▶ **Recorded information**
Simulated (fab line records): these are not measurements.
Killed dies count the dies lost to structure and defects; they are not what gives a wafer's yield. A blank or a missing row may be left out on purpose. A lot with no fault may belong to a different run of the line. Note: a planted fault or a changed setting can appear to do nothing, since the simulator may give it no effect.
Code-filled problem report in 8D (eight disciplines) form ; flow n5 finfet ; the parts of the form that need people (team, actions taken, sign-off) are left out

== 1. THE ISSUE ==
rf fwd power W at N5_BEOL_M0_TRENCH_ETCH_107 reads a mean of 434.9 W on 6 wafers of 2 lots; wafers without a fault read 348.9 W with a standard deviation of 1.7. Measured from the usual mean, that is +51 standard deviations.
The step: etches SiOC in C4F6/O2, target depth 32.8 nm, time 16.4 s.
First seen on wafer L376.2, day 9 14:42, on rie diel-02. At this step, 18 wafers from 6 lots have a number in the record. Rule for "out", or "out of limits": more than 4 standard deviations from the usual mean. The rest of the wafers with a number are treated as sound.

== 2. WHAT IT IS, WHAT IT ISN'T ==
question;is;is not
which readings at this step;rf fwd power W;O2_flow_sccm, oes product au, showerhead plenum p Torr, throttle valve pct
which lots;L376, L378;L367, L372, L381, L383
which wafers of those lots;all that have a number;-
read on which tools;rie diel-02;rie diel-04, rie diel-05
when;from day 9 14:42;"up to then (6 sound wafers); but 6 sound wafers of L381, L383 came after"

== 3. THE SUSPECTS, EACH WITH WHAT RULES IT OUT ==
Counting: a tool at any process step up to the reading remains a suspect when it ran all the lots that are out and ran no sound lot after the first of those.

▶ **Work request**
The answer must be an exact reproduction of all the records.

▶ **Task answer**
Simulated (fab line records): these are not measurements.
Killed dies count the dies lost to structure and defects; they are not what gives a wafer's yield. A blank or a missing row may be left out on purpose. A lot with no fault may belong to a different run of the line. Note: a planted fault or a changed setting can appear to do nothing, since the simulator may give it no effect.
Code-filled problem report in 8D (eight disciplines) form ; flow n5 finfet ; the parts of the form that need people (team, actions taken, sign-off) are left out

== 1. THE ISSUE ==
rf fwd power W at N5_BEOL_M0_TRENCH_ETCH_107 reads a mean of 434.9 W on 6 wafers of 2 lots; wafers without a fault read 348.9 W with a standard deviation of 1.7. Measured from the usual mean, that is +51 standard deviations.
The step: etches SiOC in C4F6/O2, target depth 32.8 nm, time 16.4 s.
First seen on wafer L376.2, day 9 14:42, on rie diel-02. At this step, 18 wafers from 6 lots have a number in the record. Rule for "out", or "out of limits": more than 4 standard deviations from the usual mean. The rest of the wafers with a number are treated as sound.

== 2. WHAT IT IS, WHAT IT ISN'T ==
question;is;is not
which readings at this step;rf fwd power W;O2_flow_sccm, oes product au, showerhead plenum p Torr, throttle valve pct
which lots;L376, L378;L367, L372, L381, L383
which wafers of those lots;all that have a number;-
read on which tools;rie diel-02;rie diel-04, rie diel-05
when;from day 9 14:42;"up to then (6 sound wafers); but 6 sound wafers of L381, L383 came after"

== 3. THE SUSPECTS, EACH WITH WHAT RULES IT OUT ==
Counting: a tool at any process step up to the reading remains a suspect when it ran all the lots that are out and ran no sound lot after the first of those.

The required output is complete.